Required action - Lines from the beginning of the data through the line containing "What the gauges" are to be copied exactly, with no other line included.

+++

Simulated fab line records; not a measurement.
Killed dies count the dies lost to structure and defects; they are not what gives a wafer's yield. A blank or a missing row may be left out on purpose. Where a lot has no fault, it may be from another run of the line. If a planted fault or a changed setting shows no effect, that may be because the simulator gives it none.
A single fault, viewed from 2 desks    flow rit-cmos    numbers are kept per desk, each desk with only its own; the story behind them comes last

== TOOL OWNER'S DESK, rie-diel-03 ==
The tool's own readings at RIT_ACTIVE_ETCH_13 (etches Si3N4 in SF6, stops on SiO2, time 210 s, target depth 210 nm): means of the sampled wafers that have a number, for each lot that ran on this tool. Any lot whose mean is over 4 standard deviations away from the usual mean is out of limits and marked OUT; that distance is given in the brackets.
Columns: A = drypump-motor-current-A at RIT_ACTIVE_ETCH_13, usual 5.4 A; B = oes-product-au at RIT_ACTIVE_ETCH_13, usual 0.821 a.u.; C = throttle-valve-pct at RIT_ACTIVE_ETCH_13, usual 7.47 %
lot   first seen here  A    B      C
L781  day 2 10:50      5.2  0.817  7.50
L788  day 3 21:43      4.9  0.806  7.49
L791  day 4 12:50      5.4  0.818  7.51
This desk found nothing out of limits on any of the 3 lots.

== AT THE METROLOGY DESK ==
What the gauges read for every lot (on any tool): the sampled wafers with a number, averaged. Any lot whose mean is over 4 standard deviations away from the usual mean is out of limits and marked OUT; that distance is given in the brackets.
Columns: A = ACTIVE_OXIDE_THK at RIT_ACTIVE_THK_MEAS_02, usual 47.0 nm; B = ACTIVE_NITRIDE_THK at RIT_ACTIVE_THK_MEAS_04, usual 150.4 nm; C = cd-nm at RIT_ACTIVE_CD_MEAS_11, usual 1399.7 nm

+++

Written reply -
Simulated fab line records; not a measurement.
Killed dies count the dies lost to structure and defects; they are not what gives a wafer's yield. A blank or a missing row may be left out on purpose. Where a lot has no fault, it may be from another run of the line. If a planted fault or a changed setting shows no effect, that may be because the simulator gives it none.
A single fault, viewed from 2 desks    flow rit-cmos    numbers are kept per desk, each desk with only its own; the story behind them comes last

== TOOL OWNER'S DESK, rie-diel-03 ==
The tool's own readings at RIT_ACTIVE_ETCH_13 (etches Si3N4 in SF6, stops on SiO2, time 210 s, target depth 210 nm): means of the sampled wafers that have a number, for each lot that ran on this tool. Any lot whose mean is over 4 standard deviations away from the usual mean is out of limits and marked OUT; that distance is given in the brackets.
Columns: A = drypump-motor-current-A at RIT_ACTIVE_ETCH_13, usual 5.4 A; B = oes-product-au at RIT_ACTIVE_ETCH_13, usual 0.821 a.u.; C = throttle-valve-pct at RIT_ACTIVE_ETCH_13, usual 7.47 %
lot   first seen here  A    B      C
L781  day 2 10:50      5.2  0.817  7.50
L788  day 3 21:43      4.9  0.806  7.49
L791  day 4 12:50      5.4  0.818  7.51
This desk found nothing out of limits on any of the 3 lots.

== AT THE METROLOGY DESK ==
What the gauges read for every lot (on any tool): the sampled wafers with a number, averaged. Any lot whose mean is over 4 standard deviations away from the usual mean is out of limits and marked OUT; that distance is given in the brackets.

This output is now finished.